BEGIN STUDY MATERIAL

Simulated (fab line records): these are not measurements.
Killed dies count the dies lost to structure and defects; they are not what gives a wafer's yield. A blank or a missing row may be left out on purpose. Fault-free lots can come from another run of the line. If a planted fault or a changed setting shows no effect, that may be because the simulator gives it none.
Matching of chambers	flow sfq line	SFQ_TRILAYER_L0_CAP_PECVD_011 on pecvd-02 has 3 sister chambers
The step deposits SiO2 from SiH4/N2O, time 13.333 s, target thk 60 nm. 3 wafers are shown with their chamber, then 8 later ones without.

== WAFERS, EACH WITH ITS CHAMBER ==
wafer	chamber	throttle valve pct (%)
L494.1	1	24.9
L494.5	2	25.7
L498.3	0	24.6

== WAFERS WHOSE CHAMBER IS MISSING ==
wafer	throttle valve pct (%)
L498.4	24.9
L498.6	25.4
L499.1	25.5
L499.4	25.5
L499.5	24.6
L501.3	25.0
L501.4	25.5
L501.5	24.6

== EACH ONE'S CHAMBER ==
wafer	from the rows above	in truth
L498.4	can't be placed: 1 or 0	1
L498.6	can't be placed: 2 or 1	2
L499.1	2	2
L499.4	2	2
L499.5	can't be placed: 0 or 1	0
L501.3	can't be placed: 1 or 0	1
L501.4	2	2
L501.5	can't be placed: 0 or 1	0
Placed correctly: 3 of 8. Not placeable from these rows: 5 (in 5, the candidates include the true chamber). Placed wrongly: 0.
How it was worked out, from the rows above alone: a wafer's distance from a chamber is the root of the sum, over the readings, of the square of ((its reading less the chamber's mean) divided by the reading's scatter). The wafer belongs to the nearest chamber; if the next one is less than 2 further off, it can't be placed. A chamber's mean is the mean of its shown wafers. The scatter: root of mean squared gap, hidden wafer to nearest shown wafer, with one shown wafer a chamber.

END STUDY MATERIAL

◆ REQUIREMENT ◆
From the entries above, give again exactly the lines running from the line with "Killed dies count" to the line with "The step deposits"; include both of those lines.

◆ TASK SOLUTION ◆
Killed dies count the dies lost to structure and defects; they are not what gives a wafer's yield. A blank or a missing row may be left out on purpose. Fault-free lots can come from another run of the line. If a planted fault or a changed setting shows no effect, that may be because the simulator gives it none.
Matching of chambers	flow sfq line	SFQ_TRILAYER_L0_CAP_PECVD_011 on pecvd-02 has 3 sister chambers
The step deposits SiO2 from SiH4/N2O, time 13.333 s, target thk 60 nm. 3 wafers are shown with their chamber, then 8 later ones without.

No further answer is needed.